■ WORK ITEM
Given the material below, output exactly the lines from the line with "1 CLEAN: chemistry SC1/SC2 (+)" to the line with "6 ANNEAL: 1000 C, 900 s, ambient N2", both ends included, and no other lines.

─── RECORD EXTRACTS
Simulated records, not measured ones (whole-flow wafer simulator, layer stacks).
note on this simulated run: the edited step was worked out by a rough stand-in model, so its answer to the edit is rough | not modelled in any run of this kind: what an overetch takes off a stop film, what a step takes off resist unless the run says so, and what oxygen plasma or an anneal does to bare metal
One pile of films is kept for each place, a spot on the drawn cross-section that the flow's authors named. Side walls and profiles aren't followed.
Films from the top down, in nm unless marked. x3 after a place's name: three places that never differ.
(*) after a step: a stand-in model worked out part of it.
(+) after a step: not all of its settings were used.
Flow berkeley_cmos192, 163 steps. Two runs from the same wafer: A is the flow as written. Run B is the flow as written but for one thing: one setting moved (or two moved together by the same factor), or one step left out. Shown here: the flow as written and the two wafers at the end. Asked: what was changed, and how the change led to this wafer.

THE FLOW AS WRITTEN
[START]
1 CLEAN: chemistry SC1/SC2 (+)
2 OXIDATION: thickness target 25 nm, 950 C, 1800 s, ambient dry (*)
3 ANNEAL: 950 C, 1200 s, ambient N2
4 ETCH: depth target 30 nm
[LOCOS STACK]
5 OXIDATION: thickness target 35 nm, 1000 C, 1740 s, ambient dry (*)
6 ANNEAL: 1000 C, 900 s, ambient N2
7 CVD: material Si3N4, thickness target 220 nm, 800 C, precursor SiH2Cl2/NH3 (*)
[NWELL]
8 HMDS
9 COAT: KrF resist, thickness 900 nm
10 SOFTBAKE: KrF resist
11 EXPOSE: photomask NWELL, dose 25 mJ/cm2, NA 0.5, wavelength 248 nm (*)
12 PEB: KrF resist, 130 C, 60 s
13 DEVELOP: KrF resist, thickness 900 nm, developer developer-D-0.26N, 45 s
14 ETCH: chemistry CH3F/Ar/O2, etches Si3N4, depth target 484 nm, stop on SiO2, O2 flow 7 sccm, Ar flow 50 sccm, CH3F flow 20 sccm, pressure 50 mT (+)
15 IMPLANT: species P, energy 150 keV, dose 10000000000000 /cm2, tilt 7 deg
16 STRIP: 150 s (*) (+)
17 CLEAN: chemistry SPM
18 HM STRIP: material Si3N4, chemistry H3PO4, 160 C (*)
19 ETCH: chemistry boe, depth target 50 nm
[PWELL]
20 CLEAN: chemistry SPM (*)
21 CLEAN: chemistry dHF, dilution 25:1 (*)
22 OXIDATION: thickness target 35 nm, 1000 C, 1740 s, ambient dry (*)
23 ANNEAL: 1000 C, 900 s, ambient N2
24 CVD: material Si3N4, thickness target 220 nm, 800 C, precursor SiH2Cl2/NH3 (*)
──────

■ PROBLEM SOLUTION
1 CLEAN: chemistry SC1/SC2 (+)
2 OXIDATION: thickness target 25 nm, 950 C, 1800 s, ambient dry (*)
3 ANNEAL: 950 C, 1200 s, ambient N2
4 ETCH: depth target 30 nm
[LOCOS STACK]
5 OXIDATION: thickness target 35 nm, 1000 C, 1740 s, ambient dry (*)
6 ANNEAL: 1000 C, 900 s, ambient N2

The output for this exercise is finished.